Assignment
Quote all of the data below exactly, please.

··········

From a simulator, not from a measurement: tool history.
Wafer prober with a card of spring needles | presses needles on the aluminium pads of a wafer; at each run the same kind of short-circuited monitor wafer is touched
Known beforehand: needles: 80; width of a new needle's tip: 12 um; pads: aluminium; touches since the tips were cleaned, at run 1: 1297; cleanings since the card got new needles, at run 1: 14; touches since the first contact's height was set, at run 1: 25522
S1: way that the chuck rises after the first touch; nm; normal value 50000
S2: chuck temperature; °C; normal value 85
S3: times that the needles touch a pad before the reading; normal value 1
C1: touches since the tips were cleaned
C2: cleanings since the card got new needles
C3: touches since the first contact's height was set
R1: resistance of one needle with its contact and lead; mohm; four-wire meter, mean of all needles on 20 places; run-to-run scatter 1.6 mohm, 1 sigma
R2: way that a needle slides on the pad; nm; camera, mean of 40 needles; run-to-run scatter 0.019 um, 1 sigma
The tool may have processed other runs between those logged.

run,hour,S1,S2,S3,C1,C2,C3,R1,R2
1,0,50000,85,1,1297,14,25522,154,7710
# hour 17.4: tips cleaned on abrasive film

··········

Written reply
From a simulator, not from a measurement: tool history.
Wafer prober with a card of spring needles | presses needles on the aluminium pads of a wafer; at each run the same kind of short-circuited monitor wafer is touched
Known beforehand: needles: 80; width of a new needle's tip: 12 um; pads: aluminium; touches since the tips were cleaned, at run 1: 1297; cleanings since the card got new needles, at run 1: 14; touches since the first contact's height was set, at run 1: 25522
S1: way that the chuck rises after the first touch; nm; normal value 50000
S2: chuck temperature; °C; normal value 85
S3: times that the needles touch a pad before the reading; normal value 1
C1: touches since the tips were cleaned
C2: cleanings since the card got new needles
C3: touches since the first contact's height was set
R1: resistance of one needle with its contact and lead; mohm; four-wire meter, mean of all needles on 20 places; run-to-run scatter 1.6 mohm, 1 sigma
R2: way that a needle slides on the pad; nm; camera, mean of 40 needles; run-to-run scatter 0.019 um, 1 sigma
The tool may have processed other runs between those logged.

run,hour,S1,S2,S3,C1,C2,C3,R1,R2
1,0,50000,85,1,1297,14,25522,154,7710
# hour 17.4: tips cleaned on abrasive film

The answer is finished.